● **WORK INSTRUCTION**:
Please set the lines down again exactly, from the top of the entries through the line that contains "Fill in the blank using the image.".

● **ENTRIES SUPPLIED**:
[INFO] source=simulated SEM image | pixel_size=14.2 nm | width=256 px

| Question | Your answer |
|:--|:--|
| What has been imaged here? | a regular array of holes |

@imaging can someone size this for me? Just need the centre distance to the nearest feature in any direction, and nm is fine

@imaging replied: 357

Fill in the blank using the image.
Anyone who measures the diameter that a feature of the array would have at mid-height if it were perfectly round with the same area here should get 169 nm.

● **ANSWER SECTION**:
[INFO] source=simulated SEM image | pixel_size=14.2 nm | width=256 px

| Question | Your answer |
|:--|:--|
| What has been imaged here? | a regular array of holes |

@imaging can someone size this for me? Just need the centre distance to the nearest feature in any direction, and nm is fine

@imaging replied: 357

Fill in the blank using the image.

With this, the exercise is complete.